▶ Required action:
Print the first line of the records below and every line after it, up to and including the line with "Which tool is". Print nothing else.

....
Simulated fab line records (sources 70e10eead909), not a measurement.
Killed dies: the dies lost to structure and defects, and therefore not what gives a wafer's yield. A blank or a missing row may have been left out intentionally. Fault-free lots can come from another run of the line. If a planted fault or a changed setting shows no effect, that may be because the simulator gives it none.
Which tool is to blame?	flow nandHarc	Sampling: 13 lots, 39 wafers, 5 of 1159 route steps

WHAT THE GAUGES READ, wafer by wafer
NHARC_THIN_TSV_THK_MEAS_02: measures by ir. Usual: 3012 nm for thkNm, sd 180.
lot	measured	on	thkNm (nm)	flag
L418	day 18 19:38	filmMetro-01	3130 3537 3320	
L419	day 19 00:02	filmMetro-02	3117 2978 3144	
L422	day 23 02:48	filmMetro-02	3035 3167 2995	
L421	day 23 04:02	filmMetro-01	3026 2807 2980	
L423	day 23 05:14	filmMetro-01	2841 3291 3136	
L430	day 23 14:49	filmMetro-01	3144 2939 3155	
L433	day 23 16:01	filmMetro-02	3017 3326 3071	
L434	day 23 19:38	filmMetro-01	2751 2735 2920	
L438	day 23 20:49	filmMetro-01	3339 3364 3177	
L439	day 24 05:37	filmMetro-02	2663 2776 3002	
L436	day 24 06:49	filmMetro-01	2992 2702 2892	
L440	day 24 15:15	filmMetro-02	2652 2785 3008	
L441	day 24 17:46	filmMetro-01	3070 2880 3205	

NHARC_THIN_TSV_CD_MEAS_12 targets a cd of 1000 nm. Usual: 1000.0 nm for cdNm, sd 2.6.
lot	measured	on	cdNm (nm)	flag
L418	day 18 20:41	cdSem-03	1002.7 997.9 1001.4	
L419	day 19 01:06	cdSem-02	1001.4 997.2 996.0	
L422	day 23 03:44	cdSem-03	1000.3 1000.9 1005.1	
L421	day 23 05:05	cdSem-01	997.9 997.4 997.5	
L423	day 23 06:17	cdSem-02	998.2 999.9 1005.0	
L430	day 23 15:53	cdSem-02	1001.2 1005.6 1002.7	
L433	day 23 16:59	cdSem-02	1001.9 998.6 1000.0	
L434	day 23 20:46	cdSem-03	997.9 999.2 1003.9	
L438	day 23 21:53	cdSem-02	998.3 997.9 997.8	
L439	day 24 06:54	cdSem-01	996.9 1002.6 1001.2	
....

▶ Reply:
Simulated fab line records (sources 70e10eead909), not a measurement.
Killed dies: the dies lost to structure and defects, and therefore not what gives a wafer's yield. A blank or a missing row may have been left out intentionally. Fault-free lots can come from another run of the line. If a planted fault or a changed setting shows no effect, that may be because the simulator gives it none.
Which tool is to blame?	flow nandHarc	Sampling: 13 lots, 39 wafers, 5 of 1159 route steps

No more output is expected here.